* **Brief**: Go through the listing below and output exactly the line with "R3: film removed", the line with "Run 1, hour", and each line between; omit the rest.

=== Section Start ===
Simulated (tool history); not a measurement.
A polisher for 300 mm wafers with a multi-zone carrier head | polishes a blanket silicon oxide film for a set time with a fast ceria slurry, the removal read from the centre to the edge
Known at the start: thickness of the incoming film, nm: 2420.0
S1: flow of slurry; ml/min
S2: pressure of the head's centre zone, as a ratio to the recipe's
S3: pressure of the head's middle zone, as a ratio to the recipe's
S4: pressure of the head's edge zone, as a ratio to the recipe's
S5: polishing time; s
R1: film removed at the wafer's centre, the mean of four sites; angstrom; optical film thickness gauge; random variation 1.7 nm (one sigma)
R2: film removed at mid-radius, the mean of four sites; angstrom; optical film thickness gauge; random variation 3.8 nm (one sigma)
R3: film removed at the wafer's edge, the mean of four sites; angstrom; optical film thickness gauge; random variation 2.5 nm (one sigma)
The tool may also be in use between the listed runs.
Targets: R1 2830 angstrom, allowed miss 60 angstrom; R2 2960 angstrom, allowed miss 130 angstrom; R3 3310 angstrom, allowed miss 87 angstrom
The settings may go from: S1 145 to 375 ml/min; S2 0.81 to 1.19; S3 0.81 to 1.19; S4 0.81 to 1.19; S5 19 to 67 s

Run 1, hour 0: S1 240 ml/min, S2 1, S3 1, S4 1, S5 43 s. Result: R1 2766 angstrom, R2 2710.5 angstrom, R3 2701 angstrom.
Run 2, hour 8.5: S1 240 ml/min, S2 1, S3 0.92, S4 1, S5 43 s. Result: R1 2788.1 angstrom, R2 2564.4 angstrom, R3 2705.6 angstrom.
=== Section End ===

* **Reply**:
R3: film removed at the wafer's edge, the mean of four sites; angstrom; optical film thickness gauge; random variation 2.5 nm (one sigma)
The tool may also be in use between the listed runs.
Targets: R1 2830 angstrom, allowed miss 60 angstrom; R2 2960 angstrom, allowed miss 130 angstrom; R3 3310 angstrom, allowed miss 87 angstrom
The settings may go from: S1 145 to 375 ml/min; S2 0.81 to 1.19; S3 0.81 to 1.19; S4 0.81 to 1.19; S5 19 to 67 s

Run 1, hour 0: S1 240 ml/min, S2 1, S3 1, S4 1, S5 43 s. Result: R1 2766 angstrom, R2 2710.5 angstrom, R3 2701 angstrom.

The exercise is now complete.